Dataset records ::
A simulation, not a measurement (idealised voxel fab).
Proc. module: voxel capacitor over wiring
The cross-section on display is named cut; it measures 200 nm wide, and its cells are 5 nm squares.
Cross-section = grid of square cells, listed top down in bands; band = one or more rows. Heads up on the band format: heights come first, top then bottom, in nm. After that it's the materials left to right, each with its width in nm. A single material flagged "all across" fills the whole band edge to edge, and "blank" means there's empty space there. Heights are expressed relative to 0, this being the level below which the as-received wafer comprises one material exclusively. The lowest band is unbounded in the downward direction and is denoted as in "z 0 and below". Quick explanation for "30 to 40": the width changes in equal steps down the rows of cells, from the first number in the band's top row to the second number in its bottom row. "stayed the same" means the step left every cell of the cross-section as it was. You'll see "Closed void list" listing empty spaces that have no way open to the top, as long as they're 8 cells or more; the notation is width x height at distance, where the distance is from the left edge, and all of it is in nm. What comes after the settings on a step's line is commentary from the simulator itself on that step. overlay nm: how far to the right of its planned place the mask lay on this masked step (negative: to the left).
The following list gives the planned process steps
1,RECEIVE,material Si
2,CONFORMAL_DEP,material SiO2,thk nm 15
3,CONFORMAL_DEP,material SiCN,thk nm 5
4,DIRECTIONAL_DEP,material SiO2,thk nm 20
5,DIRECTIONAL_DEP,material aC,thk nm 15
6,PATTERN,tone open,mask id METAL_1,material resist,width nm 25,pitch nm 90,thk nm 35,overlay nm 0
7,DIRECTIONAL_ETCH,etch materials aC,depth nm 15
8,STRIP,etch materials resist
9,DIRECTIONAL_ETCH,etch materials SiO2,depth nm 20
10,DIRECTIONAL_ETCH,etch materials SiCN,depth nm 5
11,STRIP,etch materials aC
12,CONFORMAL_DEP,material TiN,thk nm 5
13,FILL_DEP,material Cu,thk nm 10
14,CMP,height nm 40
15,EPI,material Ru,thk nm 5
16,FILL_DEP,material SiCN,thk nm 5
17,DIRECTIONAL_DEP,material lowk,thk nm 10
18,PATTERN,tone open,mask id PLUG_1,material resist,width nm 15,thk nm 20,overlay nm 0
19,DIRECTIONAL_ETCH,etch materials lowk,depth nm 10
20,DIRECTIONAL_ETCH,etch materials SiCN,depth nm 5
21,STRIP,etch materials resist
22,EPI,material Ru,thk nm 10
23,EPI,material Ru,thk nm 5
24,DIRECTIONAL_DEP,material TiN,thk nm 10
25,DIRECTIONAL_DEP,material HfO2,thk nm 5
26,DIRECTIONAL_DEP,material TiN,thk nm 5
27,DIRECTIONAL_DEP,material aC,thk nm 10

Requirement :: Could you copy exactly the lines from the first line of the records above through the line containing "The cross-section on", both included, and nothing else?

Response area ::
A simulation, not a measurement (idealised voxel fab).
Proc. module: voxel capacitor over wiring
The cross-section on display is named cut; it measures 200 nm wide, and its cells are 5 nm squares.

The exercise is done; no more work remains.